+ + + +
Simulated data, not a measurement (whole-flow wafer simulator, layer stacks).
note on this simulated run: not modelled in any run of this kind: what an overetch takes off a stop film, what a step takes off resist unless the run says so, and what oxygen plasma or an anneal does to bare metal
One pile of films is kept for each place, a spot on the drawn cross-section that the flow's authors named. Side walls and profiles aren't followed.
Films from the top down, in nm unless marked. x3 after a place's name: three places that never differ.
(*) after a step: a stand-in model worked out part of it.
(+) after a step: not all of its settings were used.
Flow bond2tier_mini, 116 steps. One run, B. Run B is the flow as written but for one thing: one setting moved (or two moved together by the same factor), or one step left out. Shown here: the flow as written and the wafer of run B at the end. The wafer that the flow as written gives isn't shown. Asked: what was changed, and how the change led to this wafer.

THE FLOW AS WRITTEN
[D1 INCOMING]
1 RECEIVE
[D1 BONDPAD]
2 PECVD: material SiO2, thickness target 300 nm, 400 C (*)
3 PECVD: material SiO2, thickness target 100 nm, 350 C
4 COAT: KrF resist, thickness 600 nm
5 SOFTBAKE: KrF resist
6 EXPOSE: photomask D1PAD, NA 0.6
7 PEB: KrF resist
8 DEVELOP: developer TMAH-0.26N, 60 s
+ + + +

*Work request:*
Output all of the data exactly as given.

*Result:*
Simulated data, not a measurement (whole-flow wafer simulator, layer stacks).
note on this simulated run: not modelled in any run of this kind: what an overetch takes off a stop film, what a step takes off resist unless the run says so, and what oxygen plasma or an anneal does to bare metal
One pile of films is kept for each place, a spot on the drawn cross-section that the flow's authors named. Side walls and profiles aren't followed.
Films from the top down, in nm unless marked. x3 after a place's name: three places that never differ.
(*) after a step: a stand-in model worked out part of it.
(+) after a step: not all of its settings were used.
Flow bond2tier_mini, 116 steps. One run, B. Run B is the flow as written but for one thing: one setting moved (or two moved together by the same factor), or one step left out. Shown here: the flow as written and the wafer of run B at the end. The wafer that the flow as written gives isn't shown. Asked: what was changed, and how the change led to this wafer.

THE FLOW AS WRITTEN
[D1 INCOMING]
1 RECEIVE
[D1 BONDPAD]
2 PECVD: material SiO2, thickness target 300 nm, 400 C (*)
3 PECVD: material SiO2, thickness target 100 nm, 350 C
4 COAT: KrF resist, thickness 600 nm
5 SOFTBAKE: KrF resist
6 EXPOSE: photomask D1PAD, NA 0.6
7 PEB: KrF resist
8 DEVELOP: developer TMAH-0.26N, 60 s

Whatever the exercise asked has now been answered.